_Work order:_ The answer must consist of the records below, repeated exactly.

_Recorded information:_
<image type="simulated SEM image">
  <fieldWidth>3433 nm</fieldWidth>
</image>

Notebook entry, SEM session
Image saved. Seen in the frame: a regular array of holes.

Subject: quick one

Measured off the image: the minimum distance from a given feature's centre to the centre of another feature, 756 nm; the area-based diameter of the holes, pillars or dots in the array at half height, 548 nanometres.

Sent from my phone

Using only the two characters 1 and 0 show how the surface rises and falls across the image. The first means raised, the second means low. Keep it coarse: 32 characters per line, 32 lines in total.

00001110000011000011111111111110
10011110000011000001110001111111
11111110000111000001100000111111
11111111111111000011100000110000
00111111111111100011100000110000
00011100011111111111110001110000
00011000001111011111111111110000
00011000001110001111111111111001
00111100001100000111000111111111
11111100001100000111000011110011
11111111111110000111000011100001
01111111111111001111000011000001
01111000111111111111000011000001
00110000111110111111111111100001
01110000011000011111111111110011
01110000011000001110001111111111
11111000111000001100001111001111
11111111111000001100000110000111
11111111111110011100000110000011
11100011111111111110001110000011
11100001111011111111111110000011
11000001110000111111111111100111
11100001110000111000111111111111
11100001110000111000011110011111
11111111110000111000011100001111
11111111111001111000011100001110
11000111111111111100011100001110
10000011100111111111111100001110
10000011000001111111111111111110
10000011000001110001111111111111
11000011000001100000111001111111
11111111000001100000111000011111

_Written response:_
<image type="simulated SEM image">
  <fieldWidth>3433 nm</fieldWidth>
</image>

Notebook entry, SEM session
Image saved. Seen in the frame: a regular array of holes.

Subject: quick one

Measured off the image: the minimum distance from a given feature's centre to the centre of another feature, 756 nm; the area-based diameter of the holes, pillars or dots in the array at half height, 548 nanometres.

Sent from my phone

Using only the two characters 1 and 0 show how the surface rises and falls across the image. The first means raised, the second means low. Keep it coarse: 32 characters per line, 32 lines in total.

00001110000011000011111111111110
10011110000011000001110001111111
11111110000111000001100000111111
11111111111111000011100000110000
00111111111111100011100000110000
00011100011111111111110001110000
00011000001111011111111111110000
00011000001110001111111111111001
00111100001100000111000111111111
11111100001100000111000011110011
11111111111110000111000011100001
01111111111111001111000011000001
01111000111111111111000011000001
00110000111110111111111111100001
01110000011000011111111111110011
01110000011000001110001111111111
11111000111000001100001111001111
11111111111000001100000110000111
11111111111110011100000110000011
11100011111111111110001110000011
11100001111011111111111110000011
11000001110000111111111111100111
11100001110000111000111111111111
11100001110000111000011110011111
11111111110000111000011100001111
11111111111001111000011100001110
11000111111111111100011100001110
10000011100111111111111100001110
10000011000001111111111111111110
10000011000001110001111111111111
11000011000001100000111001111111
11111111000001100000111000011111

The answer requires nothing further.